++++ Information supplied

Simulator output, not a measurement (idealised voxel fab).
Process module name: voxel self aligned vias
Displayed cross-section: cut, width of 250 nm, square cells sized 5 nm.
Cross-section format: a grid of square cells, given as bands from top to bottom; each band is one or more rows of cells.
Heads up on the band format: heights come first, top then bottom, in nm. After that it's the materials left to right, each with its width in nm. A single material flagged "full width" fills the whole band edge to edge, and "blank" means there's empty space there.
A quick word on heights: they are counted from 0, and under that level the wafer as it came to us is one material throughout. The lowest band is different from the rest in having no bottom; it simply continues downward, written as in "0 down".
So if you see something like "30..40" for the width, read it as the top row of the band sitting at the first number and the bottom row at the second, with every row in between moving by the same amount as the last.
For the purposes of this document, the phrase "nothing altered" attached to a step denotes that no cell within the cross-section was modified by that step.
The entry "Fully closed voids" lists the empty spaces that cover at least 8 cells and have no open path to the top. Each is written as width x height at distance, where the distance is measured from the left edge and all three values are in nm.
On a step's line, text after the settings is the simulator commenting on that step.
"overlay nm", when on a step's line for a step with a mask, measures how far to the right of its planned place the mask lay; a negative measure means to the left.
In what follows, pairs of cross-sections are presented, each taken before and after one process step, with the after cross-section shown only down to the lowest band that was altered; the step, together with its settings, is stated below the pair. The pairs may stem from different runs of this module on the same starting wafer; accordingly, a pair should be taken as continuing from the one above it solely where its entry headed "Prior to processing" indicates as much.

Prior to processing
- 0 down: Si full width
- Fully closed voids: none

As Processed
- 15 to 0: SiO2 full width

++++++++

■ Task item: Write out each entry once more, exactly as it was given.

■ Written response:
Simulator output, not a measurement (idealised voxel fab).
Process module name: voxel self aligned vias
Displayed cross-section: cut, width of 250 nm, square cells sized 5 nm.
Cross-section format: a grid of square cells, given as bands from top to bottom; each band is one or more rows of cells.
Heads up on the band format: heights come first, top then bottom, in nm. After that it's the materials left to right, each with its width in nm. A single material flagged "full width" fills the whole band edge to edge, and "blank" means there's empty space there.
A quick word on heights: they are counted from 0, and under that level the wafer as it came to us is one material throughout. The lowest band is different from the rest in having no bottom; it simply continues downward, written as in "0 down".
So if you see something like "30..40" for the width, read it as the top row of the band sitting at the first number and the bottom row at the second, with every row in between moving by the same amount as the last.
For the purposes of this document, the phrase "nothing altered" attached to a step denotes that no cell within the cross-section was modified by that step.
The entry "Fully closed voids" lists the empty spaces that cover at least 8 cells and have no open path to the top. Each is written as width x height at distance, where the distance is measured from the left edge and all three values are in nm.
On a step's line, text after the settings is the simulator commenting on that step.
"overlay nm", when on a step's line for a step with a mask, measures how far to the right of its planned place the mask lay; a negative measure means to the left.
In what follows, pairs of cross-sections are presented, each taken before and after one process step, with the after cross-section shown only down to the lowest band that was altered; the step, together with its settings, is stated below the pair. The pairs may stem from different runs of this module on the same starting wafer; accordingly, a pair should be taken as continuing from the one above it solely where its entry headed "Prior to processing" indicates as much.

Prior to processing
- 0 down: Si full width
- Fully closed voids: none

As Processed
- 15 to 0: SiO2 full width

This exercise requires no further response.